--- START ---
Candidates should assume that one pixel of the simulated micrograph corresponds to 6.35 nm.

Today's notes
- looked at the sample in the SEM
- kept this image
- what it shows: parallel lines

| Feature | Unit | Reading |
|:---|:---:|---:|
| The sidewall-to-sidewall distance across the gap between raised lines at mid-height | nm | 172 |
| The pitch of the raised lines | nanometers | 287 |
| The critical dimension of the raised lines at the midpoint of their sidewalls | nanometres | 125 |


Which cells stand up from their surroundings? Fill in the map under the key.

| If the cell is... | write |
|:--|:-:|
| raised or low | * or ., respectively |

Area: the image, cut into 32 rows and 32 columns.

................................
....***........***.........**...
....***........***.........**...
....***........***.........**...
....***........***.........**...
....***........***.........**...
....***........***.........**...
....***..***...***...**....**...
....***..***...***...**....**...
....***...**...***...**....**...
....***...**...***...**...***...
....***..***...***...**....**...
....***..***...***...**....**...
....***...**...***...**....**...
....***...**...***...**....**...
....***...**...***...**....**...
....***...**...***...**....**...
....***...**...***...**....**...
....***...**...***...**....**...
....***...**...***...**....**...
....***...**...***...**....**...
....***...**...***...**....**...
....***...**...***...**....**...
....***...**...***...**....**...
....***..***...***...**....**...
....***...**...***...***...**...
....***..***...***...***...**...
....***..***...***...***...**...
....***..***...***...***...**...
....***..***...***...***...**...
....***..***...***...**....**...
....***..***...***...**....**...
--- END ---

**ACTIVITY**
Word for word, restate the lines above from the line containing "nanometers | 287 |" through the line containing "Area: the image, cut", with both included and nothing else.

**TASK RESPONSE**
| The pitch of the raised lines | nanometers | 287 |
| The critical dimension of the raised lines at the midpoint of their sidewalls | nanometres | 125 |


Which cells stand up from their surroundings? Fill in the map under the key.

| If the cell is... | write |
|:--|:-:|
| raised or low | * or ., respectively |

Area: the image, cut into 32 rows and 32 columns.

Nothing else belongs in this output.